▶ TASK ITEM
Only these lines are needed: the first line of the entries below through the line with "Bands, listed from", each returned exactly.

▶ DATA FOR ANALYSIS
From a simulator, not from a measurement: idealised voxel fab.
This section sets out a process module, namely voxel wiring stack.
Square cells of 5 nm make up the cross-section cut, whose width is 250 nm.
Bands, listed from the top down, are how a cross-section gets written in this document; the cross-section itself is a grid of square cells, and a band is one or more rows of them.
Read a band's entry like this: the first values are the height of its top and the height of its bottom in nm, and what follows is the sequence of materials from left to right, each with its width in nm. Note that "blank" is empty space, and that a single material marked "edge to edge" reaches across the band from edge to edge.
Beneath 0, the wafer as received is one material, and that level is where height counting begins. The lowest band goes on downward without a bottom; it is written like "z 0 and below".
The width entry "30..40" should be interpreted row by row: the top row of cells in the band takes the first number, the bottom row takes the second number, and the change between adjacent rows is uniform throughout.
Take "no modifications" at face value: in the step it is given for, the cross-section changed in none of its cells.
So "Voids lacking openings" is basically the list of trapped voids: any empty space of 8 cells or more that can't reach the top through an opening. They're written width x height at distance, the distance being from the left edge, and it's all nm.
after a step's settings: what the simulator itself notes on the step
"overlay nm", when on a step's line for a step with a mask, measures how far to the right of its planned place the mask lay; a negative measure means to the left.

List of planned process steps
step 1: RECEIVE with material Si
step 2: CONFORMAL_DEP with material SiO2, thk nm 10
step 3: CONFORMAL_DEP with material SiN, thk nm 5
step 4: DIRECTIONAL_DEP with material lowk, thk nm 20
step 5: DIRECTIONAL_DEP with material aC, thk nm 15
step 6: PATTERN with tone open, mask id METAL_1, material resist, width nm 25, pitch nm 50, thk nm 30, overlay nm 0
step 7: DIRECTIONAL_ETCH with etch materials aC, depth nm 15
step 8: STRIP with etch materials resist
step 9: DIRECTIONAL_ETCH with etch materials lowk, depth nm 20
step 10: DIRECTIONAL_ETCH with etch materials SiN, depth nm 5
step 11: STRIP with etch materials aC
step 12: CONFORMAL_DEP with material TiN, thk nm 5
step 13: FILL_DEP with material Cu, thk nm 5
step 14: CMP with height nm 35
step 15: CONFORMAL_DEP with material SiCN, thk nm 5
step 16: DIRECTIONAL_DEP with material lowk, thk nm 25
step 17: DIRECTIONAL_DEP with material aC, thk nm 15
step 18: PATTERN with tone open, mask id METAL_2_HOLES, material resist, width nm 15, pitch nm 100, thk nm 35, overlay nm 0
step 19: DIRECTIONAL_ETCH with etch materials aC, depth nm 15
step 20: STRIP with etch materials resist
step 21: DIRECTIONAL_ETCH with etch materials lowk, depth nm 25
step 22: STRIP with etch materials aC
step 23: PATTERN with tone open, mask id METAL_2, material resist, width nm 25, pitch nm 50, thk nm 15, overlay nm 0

▶ YOUR SOLUTION
From a simulator, not from a measurement: idealised voxel fab.
This section sets out a process module, namely voxel wiring stack.
Square cells of 5 nm make up the cross-section cut, whose width is 250 nm.
Bands, listed from the top down, are how a cross-section gets written in this document; the cross-section itself is a grid of square cells, and a band is one or more rows of them.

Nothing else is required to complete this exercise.